• [WORK ORDER]
Set out the listing word for word. End with the line that contains "C5: hours since".

-*-*-

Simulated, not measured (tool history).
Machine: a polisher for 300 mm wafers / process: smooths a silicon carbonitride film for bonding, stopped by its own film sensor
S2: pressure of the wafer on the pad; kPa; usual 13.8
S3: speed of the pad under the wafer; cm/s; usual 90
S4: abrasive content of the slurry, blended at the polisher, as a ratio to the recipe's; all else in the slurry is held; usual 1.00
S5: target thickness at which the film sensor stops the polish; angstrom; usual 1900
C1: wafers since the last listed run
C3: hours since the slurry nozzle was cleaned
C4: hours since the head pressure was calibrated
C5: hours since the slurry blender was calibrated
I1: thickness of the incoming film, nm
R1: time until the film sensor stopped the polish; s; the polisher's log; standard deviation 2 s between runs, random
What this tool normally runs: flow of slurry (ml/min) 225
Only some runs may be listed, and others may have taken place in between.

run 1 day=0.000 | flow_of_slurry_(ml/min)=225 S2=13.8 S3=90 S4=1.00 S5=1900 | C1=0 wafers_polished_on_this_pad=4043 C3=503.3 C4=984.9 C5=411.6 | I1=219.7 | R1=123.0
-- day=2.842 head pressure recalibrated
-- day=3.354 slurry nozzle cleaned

-*-*-

• [EXERCISE RESULT]
Simulated, not measured (tool history).
Machine: a polisher for 300 mm wafers / process: smooths a silicon carbonitride film for bonding, stopped by its own film sensor
S2: pressure of the wafer on the pad; kPa; usual 13.8
S3: speed of the pad under the wafer; cm/s; usual 90
S4: abrasive content of the slurry, blended at the polisher, as a ratio to the recipe's; all else in the slurry is held; usual 1.00
S5: target thickness at which the film sensor stops the polish; angstrom; usual 1900
C1: wafers since the last listed run
C3: hours since the slurry nozzle was cleaned
C4: hours since the head pressure was calibrated
C5: hours since the slurry blender was calibrated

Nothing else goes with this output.